───── DATA LISTING

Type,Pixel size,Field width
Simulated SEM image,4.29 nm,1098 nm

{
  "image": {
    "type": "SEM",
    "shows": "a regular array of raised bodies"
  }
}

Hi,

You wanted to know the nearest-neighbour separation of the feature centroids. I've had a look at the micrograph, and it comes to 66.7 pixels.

──────────

Everything above, from first entry to last, must be reproduced exactly.

- _RESPONSE_
Type,Pixel size,Field width
Simulated SEM image,4.29 nm,1098 nm

{
  "image": {
    "type": "SEM",
    "shows": "a regular array of raised bodies"
  }
}

Hi,

You wanted to know the nearest-neighbour separation of the feature centroids. I've had a look at the micrograph, and it comes to 66.7 pixels.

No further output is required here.